⁂

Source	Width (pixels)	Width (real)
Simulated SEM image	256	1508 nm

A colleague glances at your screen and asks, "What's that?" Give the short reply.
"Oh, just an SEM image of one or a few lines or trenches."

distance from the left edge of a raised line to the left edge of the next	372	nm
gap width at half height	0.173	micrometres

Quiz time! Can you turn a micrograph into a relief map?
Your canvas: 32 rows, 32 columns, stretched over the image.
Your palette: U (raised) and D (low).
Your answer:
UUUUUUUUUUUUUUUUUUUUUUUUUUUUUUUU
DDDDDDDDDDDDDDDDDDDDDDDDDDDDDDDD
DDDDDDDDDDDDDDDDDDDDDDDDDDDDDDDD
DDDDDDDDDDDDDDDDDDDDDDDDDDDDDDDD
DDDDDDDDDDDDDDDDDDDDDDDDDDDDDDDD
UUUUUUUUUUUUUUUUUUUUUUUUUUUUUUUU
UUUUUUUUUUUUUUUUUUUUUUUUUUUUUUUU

⁂

*Requirement:* Both the line containing "A colleague glances" and the line containing "distance from the" belong in the answer. Print them and every line above that falls between them exactly, and no others.

*Written answer:*
A colleague glances at your screen and asks, "What's that?" Give the short reply.
"Oh, just an SEM image of one or a few lines or trenches."

distance from the left edge of a raised line to the left edge of the next	372	nm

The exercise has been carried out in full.